Source information »
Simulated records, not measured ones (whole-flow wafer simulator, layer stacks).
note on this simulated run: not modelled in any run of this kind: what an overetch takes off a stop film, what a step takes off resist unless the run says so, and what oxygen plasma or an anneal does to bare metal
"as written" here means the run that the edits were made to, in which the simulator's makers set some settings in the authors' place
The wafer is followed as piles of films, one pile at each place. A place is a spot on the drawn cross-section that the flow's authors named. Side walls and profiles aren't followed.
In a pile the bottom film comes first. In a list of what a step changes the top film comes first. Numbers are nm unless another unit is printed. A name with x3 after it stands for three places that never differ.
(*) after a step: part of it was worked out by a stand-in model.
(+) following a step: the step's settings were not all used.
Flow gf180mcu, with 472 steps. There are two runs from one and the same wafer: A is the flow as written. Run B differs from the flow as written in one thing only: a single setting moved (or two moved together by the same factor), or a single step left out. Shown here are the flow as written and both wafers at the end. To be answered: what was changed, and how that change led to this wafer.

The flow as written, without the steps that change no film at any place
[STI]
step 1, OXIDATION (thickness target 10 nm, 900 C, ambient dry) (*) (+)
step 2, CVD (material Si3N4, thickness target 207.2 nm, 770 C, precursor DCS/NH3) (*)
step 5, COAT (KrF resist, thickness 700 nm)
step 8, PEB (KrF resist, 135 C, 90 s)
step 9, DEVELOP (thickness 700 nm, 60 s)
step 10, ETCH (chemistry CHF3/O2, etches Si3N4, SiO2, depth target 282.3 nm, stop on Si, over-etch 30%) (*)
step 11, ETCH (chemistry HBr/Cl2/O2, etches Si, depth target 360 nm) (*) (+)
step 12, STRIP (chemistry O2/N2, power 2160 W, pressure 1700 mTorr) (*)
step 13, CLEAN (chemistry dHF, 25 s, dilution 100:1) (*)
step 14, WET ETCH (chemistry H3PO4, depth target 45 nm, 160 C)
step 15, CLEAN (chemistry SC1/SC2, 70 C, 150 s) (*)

Requirement »
Proceeding from the line containing "step 9, DEVELOP (thickness 700 nm, 60 s)" through the line containing "step 14, WET", transcribe the lines above exactly, both end lines included.

Task output »
step 9, DEVELOP (thickness 700 nm, 60 s)
step 10, ETCH (chemistry CHF3/O2, etches Si3N4, SiO2, depth target 282.3 nm, stop on Si, over-etch 30%) (*)
step 11, ETCH (chemistry HBr/Cl2/O2, etches Si, depth target 360 nm) (*) (+)
step 12, STRIP (chemistry O2/N2, power 2160 W, pressure 1700 mTorr) (*)
step 13, CLEAN (chemistry dHF, 25 s, dilution 100:1) (*)
step 14, WET ETCH (chemistry H3PO4, depth target 45 nm, 160 C)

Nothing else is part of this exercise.